DATA LISTING:
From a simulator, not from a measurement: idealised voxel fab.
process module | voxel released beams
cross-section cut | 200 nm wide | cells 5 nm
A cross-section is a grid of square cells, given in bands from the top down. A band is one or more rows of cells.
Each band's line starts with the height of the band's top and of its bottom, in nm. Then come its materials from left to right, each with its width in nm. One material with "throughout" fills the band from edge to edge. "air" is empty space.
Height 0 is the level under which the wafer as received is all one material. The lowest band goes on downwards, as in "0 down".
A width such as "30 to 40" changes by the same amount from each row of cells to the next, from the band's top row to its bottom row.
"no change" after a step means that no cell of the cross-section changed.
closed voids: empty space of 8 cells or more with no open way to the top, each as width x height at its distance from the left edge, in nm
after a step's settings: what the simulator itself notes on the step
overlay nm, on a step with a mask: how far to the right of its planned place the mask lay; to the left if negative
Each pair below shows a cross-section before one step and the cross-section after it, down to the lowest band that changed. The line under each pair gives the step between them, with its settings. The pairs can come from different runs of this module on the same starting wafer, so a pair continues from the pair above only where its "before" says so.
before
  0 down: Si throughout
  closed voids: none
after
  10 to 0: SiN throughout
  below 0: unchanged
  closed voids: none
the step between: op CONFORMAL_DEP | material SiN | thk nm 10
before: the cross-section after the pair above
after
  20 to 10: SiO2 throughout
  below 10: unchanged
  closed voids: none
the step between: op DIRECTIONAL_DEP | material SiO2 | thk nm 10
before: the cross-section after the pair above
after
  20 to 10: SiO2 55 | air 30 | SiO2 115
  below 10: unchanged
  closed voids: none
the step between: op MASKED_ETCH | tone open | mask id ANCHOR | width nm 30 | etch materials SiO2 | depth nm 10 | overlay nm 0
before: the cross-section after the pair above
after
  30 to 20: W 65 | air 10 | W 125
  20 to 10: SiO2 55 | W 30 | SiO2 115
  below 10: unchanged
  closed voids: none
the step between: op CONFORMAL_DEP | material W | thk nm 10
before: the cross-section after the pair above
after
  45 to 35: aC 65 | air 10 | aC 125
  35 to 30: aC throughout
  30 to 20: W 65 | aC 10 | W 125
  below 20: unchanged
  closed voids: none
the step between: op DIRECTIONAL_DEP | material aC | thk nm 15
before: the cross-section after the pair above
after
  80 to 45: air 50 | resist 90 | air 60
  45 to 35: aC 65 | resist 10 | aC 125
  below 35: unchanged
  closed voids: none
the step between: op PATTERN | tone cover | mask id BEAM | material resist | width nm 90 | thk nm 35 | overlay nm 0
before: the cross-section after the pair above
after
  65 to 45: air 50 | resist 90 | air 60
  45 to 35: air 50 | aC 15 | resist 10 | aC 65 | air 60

WORK REQUEST:
When you reach the line in the material above that holds "20 to 10: SiO2 55 | air 30 | SiO2 115", begin reproducing lines exactly, and stop after the line that holds "65 to 45: air 50 | resist 90 | air 60".

EXERCISE SOLUTION:
  20 to 10: SiO2 55 | air 30 | SiO2 115
  below 10: unchanged
  closed voids: none
the step between: op MASKED_ETCH | tone open | mask id ANCHOR | width nm 30 | etch materials SiO2 | depth nm 10 | overlay nm 0
before: the cross-section after the pair above
after
  30 to 20: W 65 | air 10 | W 125
  20 to 10: SiO2 55 | W 30 | SiO2 115
  below 10: unchanged
  closed voids: none
the step between: op CONFORMAL_DEP | material W | thk nm 10
before: the cross-section after the pair above
after
  45 to 35: aC 65 | air 10 | aC 125
  35 to 30: aC throughout
  30 to 20: W 65 | aC 10 | W 125
  below 20: unchanged
  closed voids: none
the step between: op DIRECTIONAL_DEP | material aC | thk nm 15
before: the cross-section after the pair above
after
  80 to 45: air 50 | resist 90 | air 60
  45 to 35: aC 65 | resist 10 | aC 125
  below 35: unchanged
  closed voids: none
the step between: op PATTERN | tone cover | mask id BEAM | material resist | width nm 90 | thk nm 35 | overlay nm 0
before: the cross-section after the pair above
after
  65 to 45: air 50 | resist 90 | air 60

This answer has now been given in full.